*Exercise*
Everything in the listing beneath must be transcribed exactly.

*Source information*
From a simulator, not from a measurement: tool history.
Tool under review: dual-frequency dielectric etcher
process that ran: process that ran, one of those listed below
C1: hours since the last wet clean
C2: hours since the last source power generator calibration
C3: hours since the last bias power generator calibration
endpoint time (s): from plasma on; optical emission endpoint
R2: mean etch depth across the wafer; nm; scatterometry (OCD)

*Exercise output*
From a simulator, not from a measurement: tool history.
Tool under review: dual-frequency dielectric etcher
process that ran: process that ran, one of those listed below
C1: hours since the last wet clean
C2: hours since the last source power generator calibration
C3: hours since the last bias power generator calibration
endpoint time (s): from plasma on; optical emission endpoint
R2: mean etch depth across the wafer; nm; scatterometry (OCD)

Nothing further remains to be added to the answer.